INFORMATION GIVEN
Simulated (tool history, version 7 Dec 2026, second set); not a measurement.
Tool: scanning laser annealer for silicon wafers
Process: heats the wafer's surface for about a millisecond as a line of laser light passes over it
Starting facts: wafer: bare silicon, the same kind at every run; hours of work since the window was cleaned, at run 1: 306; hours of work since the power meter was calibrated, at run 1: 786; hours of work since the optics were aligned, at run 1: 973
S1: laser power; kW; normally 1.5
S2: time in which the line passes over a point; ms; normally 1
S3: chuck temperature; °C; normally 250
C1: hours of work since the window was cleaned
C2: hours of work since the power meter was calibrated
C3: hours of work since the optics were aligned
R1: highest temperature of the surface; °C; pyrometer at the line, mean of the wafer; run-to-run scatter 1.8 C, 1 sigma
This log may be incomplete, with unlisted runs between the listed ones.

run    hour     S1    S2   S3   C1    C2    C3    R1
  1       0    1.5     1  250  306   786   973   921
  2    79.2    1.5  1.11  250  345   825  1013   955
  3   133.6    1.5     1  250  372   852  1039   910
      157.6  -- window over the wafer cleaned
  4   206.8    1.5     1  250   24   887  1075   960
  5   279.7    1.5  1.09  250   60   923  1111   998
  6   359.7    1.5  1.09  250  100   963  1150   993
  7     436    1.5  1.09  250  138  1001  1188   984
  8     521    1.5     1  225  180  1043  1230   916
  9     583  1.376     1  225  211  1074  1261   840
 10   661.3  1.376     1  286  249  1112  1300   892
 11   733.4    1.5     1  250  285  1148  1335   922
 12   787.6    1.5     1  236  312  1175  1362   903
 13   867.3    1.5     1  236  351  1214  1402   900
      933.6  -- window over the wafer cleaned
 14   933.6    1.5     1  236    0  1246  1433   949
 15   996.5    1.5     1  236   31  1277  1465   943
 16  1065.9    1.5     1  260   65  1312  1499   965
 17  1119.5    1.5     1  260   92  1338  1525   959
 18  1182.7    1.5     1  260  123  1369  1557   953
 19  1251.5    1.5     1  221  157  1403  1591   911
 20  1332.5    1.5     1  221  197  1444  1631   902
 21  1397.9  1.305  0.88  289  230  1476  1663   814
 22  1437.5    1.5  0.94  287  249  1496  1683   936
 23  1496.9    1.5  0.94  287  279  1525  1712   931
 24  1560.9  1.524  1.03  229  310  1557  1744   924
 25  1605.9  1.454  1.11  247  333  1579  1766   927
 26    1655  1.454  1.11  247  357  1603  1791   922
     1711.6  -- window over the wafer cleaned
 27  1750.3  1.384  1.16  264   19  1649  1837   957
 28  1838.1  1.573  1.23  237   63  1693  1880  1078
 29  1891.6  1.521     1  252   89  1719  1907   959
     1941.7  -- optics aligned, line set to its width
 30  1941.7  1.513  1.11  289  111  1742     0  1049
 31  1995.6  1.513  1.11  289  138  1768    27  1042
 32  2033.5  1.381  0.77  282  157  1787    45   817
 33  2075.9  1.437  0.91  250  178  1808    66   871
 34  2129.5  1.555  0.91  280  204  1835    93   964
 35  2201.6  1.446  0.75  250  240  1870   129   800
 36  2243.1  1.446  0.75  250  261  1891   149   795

EXERCISE
Exactly repeat the lines running from the top of the listing to the line bearing "Process: heats the", both of those lines included, and only them.

YOUR SOLUTION
Simulated (tool history, version 7 Dec 2026, second set); not a measurement.
Tool: scanning laser annealer for silicon wafers
Process: heats the wafer's surface for about a millisecond as a line of laser light passes over it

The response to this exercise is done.